### Work item
With the first line as the start and the line containing "The cross-section shown" as the end, write out every line of the records exactly.

### Data extracts
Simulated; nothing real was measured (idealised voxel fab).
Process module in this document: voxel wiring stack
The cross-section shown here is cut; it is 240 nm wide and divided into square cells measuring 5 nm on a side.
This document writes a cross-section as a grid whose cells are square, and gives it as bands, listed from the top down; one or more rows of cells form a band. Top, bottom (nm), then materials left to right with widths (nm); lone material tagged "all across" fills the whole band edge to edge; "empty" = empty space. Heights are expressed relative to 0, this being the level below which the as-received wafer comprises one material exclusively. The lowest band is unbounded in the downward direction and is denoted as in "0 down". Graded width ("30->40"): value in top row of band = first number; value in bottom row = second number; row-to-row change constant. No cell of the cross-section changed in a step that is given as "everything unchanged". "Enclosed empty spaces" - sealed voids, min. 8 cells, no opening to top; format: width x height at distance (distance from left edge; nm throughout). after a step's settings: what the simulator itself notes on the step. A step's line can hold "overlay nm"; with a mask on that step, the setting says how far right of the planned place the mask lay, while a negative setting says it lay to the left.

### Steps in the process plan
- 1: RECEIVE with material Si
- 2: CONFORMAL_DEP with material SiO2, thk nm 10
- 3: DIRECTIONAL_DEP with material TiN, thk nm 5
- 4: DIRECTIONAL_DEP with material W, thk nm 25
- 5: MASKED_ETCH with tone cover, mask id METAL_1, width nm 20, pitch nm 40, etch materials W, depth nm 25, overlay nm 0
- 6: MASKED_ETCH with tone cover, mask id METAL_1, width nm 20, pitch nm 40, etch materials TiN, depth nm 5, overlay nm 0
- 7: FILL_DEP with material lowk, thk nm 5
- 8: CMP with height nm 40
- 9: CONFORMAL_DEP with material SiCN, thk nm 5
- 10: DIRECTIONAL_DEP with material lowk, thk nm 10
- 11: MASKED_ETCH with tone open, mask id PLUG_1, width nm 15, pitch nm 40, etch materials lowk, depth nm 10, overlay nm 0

### Exercise output
Simulated; nothing real was measured (idealised voxel fab).
Process module in this document: voxel wiring stack
The cross-section shown here is cut; it is 240 nm wide and divided into square cells measuring 5 nm on a side.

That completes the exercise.